▶ **Brief**
Retype, without any change, the first line of the records and every line after it through the one containing "L569 | day 6".

▶ **Dataset records**
════
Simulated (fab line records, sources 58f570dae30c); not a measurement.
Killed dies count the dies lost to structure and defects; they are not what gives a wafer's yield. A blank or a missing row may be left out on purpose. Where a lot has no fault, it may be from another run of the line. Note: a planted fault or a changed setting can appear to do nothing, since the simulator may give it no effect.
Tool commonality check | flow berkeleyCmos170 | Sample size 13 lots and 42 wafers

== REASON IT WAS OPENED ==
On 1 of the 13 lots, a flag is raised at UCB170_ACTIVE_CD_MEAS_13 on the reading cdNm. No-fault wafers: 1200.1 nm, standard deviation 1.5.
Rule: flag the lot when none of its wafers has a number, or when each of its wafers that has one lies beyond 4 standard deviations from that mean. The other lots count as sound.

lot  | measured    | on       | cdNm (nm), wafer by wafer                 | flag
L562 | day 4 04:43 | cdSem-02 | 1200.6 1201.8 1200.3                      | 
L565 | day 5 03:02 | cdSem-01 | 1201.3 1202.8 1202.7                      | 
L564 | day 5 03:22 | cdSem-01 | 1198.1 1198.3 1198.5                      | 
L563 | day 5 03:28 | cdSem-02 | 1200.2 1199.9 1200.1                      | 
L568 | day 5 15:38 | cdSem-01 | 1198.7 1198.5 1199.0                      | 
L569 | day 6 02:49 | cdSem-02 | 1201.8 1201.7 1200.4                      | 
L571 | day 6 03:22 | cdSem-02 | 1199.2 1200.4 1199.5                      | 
════

▶ **Your solution**
Simulated (fab line records, sources 58f570dae30c); not a measurement.
Killed dies count the dies lost to structure and defects; they are not what gives a wafer's yield. A blank or a missing row may be left out on purpose. Where a lot has no fault, it may be from another run of the line. Note: a planted fault or a changed setting can appear to do nothing, since the simulator may give it no effect.
Tool commonality check | flow berkeleyCmos170 | Sample size 13 lots and 42 wafers

== REASON IT WAS OPENED ==
On 1 of the 13 lots, a flag is raised at UCB170_ACTIVE_CD_MEAS_13 on the reading cdNm. No-fault wafers: 1200.1 nm, standard deviation 1.5.
Rule: flag the lot when none of its wafers has a number, or when each of its wafers that has one lies beyond 4 standard deviations from that mean. The other lots count as sound.

lot  | measured    | on       | cdNm (nm), wafer by wafer                 | flag
L562 | day 4 04:43 | cdSem-02 | 1200.6 1201.8 1200.3                      | 
L565 | day 5 03:02 | cdSem-01 | 1201.3 1202.8 1202.7                      | 
L564 | day 5 03:22 | cdSem-01 | 1198.1 1198.3 1198.5                      | 
L563 | day 5 03:28 | cdSem-02 | 1200.2 1199.9 1200.1                      | 
L568 | day 5 15:38 | cdSem-01 | 1198.7 1198.5 1199.0                      | 
L569 | day 6 02:49 | cdSem-02 | 1201.8 1201.7 1200.4                      | 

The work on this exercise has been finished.